Activity
The data shown below should all be retyped exactly.

Data under study
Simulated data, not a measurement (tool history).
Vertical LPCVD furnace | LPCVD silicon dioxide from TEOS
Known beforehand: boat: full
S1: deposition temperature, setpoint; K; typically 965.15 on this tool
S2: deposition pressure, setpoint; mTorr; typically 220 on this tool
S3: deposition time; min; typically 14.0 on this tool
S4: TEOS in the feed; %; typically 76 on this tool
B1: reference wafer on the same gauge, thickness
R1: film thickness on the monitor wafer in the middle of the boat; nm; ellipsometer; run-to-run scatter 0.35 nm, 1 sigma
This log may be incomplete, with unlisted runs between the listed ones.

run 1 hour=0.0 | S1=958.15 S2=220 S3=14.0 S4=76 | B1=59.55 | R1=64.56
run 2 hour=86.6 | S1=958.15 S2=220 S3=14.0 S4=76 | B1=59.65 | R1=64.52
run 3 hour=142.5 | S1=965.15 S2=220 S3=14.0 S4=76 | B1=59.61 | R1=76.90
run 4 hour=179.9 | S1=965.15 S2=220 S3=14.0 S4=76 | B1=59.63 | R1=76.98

Task output
Simulated data, not a measurement (tool history).
Vertical LPCVD furnace | LPCVD silicon dioxide from TEOS
Known beforehand: boat: full
S1: deposition temperature, setpoint; K; typically 965.15 on this tool
S2: deposition pressure, setpoint; mTorr; typically 220 on this tool
S3: deposition time; min; typically 14.0 on this tool
S4: TEOS in the feed; %; typically 76 on this tool
B1: reference wafer on the same gauge, thickness
R1: film thickness on the monitor wafer in the middle of the boat; nm; ellipsometer; run-to-run scatter 0.35 nm, 1 sigma
This log may be incomplete, with unlisted runs between the listed ones.

run 1 hour=0.0 | S1=958.15 S2=220 S3=14.0 S4=76 | B1=59.55 | R1=64.56
run 2 hour=86.6 | S1=958.15 S2=220 S3=14.0 S4=76 | B1=59.65 | R1=64.52
run 3 hour=142.5 | S1=965.15 S2=220 S3=14.0 S4=76 | B1=59.61 | R1=76.90
run 4 hour=179.9 | S1=965.15 S2=220 S3=14.0 S4=76 | B1=59.63 | R1=76.98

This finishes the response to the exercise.